■ Information provided ■
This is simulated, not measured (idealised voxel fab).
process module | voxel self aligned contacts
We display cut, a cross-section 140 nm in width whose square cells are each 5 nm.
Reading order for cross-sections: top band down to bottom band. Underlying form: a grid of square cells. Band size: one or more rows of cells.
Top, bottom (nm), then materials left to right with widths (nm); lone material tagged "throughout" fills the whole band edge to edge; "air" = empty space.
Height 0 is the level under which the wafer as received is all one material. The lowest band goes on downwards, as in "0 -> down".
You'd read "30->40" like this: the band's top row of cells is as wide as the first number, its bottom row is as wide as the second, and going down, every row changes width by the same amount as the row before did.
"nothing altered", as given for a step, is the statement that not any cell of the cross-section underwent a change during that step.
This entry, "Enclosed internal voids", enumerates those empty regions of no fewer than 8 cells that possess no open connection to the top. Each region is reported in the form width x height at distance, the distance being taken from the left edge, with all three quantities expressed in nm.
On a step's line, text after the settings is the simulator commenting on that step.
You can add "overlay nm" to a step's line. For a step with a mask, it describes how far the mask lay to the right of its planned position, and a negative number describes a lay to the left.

■ Assignment ■
Give back the entries above exactly as they are, from their first line through the line that contains "Top, bottom (nm), then", both included, with nothing else.

■ Exercise result ■
This is simulated, not measured (idealised voxel fab).
process module | voxel self aligned contacts
We display cut, a cross-section 140 nm in width whose square cells are each 5 nm.
Reading order for cross-sections: top band down to bottom band. Underlying form: a grid of square cells. Band size: one or more rows of cells.
Top, bottom (nm), then materials left to right with widths (nm); lone material tagged "throughout" fills the whole band edge to edge; "air" = empty space.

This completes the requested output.